Give again, exactly as written, each line of the material below starting at the line that contains "wafer: L462.4" and ending at the line that contains "motor-current-A (A): 13.9". Both ends count, and no other line does.

++++

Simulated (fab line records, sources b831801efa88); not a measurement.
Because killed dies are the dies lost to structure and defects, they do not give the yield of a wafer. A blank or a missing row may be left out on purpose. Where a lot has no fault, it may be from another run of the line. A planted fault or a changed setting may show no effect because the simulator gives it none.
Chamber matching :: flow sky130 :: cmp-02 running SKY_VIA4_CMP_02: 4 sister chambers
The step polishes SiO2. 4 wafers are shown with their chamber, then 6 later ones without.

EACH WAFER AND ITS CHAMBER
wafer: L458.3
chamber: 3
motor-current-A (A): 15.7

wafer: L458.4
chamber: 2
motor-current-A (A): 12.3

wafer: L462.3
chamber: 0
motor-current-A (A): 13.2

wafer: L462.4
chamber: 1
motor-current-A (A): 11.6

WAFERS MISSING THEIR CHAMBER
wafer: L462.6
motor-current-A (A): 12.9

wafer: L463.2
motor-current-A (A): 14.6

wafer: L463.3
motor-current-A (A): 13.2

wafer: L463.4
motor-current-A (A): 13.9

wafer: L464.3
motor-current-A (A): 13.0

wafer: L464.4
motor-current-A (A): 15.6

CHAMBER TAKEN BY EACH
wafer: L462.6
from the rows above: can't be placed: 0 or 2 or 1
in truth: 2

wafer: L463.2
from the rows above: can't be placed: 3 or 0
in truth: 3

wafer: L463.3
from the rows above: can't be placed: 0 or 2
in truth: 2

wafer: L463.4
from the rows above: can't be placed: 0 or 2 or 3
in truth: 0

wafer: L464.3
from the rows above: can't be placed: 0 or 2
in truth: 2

++++

● **Exercise response**
wafer: L462.4
chamber: 1
motor-current-A (A): 11.6

WAFERS MISSING THEIR CHAMBER
wafer: L462.6
motor-current-A (A): 12.9

wafer: L463.2
motor-current-A (A): 14.6

wafer: L463.3
motor-current-A (A): 13.2

wafer: L463.4
motor-current-A (A): 13.9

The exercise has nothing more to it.